- _TASK ITEM_:
Reproduce exactly the lines of the material beneath, from the line that contains "the authors' place" to the line that contains "A step followed", both included, and no other lines.

- _PROVIDED RECORDS_:
--

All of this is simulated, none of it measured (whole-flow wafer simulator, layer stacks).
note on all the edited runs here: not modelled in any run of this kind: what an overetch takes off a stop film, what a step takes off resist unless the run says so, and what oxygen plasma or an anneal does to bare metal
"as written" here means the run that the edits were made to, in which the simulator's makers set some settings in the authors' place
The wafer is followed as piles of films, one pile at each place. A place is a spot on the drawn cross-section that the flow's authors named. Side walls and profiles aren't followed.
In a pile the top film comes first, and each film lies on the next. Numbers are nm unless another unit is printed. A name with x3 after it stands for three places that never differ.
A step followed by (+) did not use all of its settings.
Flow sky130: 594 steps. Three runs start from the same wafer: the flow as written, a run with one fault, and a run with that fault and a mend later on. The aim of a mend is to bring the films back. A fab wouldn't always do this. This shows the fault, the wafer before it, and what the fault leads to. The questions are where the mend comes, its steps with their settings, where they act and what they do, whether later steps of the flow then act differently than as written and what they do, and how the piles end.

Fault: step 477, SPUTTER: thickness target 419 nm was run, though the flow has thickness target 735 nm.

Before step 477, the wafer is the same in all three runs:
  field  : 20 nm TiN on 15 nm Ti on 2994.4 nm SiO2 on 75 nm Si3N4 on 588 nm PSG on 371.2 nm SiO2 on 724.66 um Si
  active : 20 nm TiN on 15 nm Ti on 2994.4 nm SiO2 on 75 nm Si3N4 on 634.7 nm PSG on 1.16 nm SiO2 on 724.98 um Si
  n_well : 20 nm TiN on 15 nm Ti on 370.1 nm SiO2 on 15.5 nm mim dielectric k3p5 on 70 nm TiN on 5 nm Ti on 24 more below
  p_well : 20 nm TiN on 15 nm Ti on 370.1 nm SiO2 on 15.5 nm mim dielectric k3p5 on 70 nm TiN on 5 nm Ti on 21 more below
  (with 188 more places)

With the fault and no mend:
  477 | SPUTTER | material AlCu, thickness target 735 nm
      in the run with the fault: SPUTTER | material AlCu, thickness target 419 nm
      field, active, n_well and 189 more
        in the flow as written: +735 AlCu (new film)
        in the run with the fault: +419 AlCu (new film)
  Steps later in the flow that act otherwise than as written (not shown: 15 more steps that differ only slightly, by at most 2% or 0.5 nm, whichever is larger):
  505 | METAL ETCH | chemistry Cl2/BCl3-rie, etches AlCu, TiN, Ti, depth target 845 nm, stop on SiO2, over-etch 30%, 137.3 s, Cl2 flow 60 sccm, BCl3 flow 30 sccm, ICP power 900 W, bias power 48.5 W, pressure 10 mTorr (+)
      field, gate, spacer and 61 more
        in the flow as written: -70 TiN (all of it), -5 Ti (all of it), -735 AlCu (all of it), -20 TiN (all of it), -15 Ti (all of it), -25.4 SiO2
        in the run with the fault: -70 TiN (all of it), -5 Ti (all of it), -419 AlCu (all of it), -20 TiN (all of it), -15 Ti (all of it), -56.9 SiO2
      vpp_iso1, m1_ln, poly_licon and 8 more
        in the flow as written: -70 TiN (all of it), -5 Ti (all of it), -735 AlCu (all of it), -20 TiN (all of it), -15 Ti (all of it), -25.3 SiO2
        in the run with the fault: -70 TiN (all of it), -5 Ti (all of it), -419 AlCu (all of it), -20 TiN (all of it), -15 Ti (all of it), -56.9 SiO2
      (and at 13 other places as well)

--

- _WRITTEN REPLY_:
"as written" here means the run that the edits were made to, in which the simulator's makers set some settings in the authors' place
The wafer is followed as piles of films, one pile at each place. A place is a spot on the drawn cross-section that the flow's authors named. Side walls and profiles aren't followed.
In a pile the top film comes first, and each film lies on the next. Numbers are nm unless another unit is printed. A name with x3 after it stands for three places that never differ.
A step followed by (+) did not use all of its settings.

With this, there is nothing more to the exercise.